*WORK ORDER*:
This exercise calls for an exact transcription. Set down every record below.

*RECORD EXTRACTS*:
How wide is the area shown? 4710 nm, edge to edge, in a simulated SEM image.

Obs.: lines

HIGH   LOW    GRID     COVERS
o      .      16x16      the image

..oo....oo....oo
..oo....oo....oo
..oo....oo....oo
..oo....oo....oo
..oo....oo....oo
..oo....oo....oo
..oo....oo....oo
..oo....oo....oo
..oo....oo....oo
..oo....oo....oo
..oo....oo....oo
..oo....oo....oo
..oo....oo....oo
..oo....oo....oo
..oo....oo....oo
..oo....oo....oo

*REPLY*:
How wide is the area shown? 4710 nm, edge to edge, in a simulated SEM image.

Obs.: lines

HIGH   LOW    GRID     COVERS
o      .      16x16      the image

..oo....oo....oo
..oo....oo....oo
..oo....oo....oo
..oo....oo....oo
..oo....oo....oo
..oo....oo....oo
..oo....oo....oo
..oo....oo....oo
..oo....oo....oo
..oo....oo....oo
..oo....oo....oo
..oo....oo....oo
..oo....oo....oo
..oo....oo....oo
..oo....oo....oo
..oo....oo....oo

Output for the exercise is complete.